■ DATA EXTRACTS ■
◆ ◆ ◆ ◆ ◆

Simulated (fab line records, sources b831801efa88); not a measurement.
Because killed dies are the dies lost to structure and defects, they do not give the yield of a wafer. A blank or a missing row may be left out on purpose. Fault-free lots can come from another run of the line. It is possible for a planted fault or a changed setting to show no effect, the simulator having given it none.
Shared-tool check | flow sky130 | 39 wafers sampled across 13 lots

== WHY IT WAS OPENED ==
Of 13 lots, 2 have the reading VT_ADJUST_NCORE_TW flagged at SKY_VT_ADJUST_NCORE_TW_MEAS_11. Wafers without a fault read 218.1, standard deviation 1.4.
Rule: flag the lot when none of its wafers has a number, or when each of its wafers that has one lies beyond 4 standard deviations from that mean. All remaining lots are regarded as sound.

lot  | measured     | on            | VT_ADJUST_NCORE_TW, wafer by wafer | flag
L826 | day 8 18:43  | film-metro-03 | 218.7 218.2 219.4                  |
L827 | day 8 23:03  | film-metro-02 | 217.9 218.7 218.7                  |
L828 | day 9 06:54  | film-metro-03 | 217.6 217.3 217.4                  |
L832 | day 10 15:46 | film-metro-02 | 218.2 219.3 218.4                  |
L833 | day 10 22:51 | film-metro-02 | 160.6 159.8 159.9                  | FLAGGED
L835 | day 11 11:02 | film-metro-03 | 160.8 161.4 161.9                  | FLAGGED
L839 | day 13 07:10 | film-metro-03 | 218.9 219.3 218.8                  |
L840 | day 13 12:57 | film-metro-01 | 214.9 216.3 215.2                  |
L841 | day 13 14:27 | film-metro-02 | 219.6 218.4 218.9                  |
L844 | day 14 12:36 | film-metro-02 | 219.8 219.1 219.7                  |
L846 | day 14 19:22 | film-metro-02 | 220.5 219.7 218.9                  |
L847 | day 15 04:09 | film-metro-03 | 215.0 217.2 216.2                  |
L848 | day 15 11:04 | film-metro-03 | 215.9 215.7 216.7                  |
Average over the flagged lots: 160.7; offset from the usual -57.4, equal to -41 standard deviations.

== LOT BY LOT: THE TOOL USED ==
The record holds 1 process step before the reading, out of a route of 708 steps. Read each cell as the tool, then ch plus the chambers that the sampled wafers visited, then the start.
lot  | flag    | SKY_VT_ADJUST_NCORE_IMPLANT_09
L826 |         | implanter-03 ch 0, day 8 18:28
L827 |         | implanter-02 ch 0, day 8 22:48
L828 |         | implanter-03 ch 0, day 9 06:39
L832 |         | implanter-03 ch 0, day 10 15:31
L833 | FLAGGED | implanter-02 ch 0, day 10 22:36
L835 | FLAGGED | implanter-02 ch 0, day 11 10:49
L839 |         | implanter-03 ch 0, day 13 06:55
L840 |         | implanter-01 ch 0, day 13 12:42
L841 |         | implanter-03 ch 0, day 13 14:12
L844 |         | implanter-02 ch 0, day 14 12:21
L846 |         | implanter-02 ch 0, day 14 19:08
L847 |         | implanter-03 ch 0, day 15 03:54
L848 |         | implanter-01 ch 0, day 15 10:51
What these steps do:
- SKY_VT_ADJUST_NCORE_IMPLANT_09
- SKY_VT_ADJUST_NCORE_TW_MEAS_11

◆ ◆ ◆ ◆ ◆

Beginning at the line above with "What these steps" and finishing at the line with "- SKY_VT_ADJUST_NCORE_IMPLANT_09", return each line exactly and return nothing else.

■ TASK RESULT ■
What these steps do:
- SKY_VT_ADJUST_NCORE_IMPLANT_09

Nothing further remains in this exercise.